_Brief_
Of the entries below, return only those lines from the line with "This is section" to the line with "Basically the band", exactly, both included.

══ Record excerpts

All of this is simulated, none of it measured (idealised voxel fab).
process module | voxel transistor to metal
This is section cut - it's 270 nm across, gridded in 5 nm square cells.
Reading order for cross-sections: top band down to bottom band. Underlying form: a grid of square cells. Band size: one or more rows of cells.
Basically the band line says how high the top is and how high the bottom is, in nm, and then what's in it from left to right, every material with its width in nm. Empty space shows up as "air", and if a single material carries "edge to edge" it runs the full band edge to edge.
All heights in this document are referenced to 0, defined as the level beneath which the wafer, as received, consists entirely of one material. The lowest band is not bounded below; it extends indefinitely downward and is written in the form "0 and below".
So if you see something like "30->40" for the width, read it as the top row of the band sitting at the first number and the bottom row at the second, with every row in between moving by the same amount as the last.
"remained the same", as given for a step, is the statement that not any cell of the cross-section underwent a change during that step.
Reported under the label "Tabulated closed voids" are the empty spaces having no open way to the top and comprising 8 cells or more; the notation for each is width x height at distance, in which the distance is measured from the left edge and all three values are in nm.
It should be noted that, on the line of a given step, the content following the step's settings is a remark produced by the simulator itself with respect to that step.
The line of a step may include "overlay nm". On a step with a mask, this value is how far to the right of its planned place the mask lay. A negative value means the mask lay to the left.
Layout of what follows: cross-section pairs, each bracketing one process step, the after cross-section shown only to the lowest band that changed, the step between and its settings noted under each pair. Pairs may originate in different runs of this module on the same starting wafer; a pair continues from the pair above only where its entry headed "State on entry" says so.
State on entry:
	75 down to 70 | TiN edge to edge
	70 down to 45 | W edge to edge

════

_Worked solution_
This is section cut - it's 270 nm across, gridded in 5 nm square cells.
Reading order for cross-sections: top band down to bottom band. Underlying form: a grid of square cells. Band size: one or more rows of cells.
Basically the band line says how high the top is and how high the bottom is, in nm, and then what's in it from left to right, every material with its width in nm. Empty space shows up as "air", and if a single material carries "edge to edge" it runs the full band edge to edge.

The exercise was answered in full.